ASSIGNMENT »
Every record below should be printed exactly as it appears.

════════

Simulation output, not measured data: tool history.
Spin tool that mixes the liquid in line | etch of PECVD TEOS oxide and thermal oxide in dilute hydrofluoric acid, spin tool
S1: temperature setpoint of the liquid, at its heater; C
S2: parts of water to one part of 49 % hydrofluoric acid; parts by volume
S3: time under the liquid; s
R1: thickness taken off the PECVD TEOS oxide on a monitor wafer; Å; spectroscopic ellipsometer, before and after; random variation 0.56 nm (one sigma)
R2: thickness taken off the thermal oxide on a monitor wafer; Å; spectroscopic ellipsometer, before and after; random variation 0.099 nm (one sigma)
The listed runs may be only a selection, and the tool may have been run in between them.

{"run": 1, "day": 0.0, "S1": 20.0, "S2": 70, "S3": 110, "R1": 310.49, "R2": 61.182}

════════

EXPECTED ANSWER »
Simulation output, not measured data: tool history.
Spin tool that mixes the liquid in line | etch of PECVD TEOS oxide and thermal oxide in dilute hydrofluoric acid, spin tool
S1: temperature setpoint of the liquid, at its heater; C
S2: parts of water to one part of 49 % hydrofluoric acid; parts by volume
S3: time under the liquid; s
R1: thickness taken off the PECVD TEOS oxide on a monitor wafer; Å; spectroscopic ellipsometer, before and after; random variation 0.56 nm (one sigma)
R2: thickness taken off the thermal oxide on a monitor wafer; Å; spectroscopic ellipsometer, before and after; random variation 0.099 nm (one sigma)
The listed runs may be only a selection, and the tool may have been run in between them.

{"run": 1, "day": 0.0, "S1": 20.0, "S2": 70, "S3": 110, "R1": 310.49, "R2": 61.182}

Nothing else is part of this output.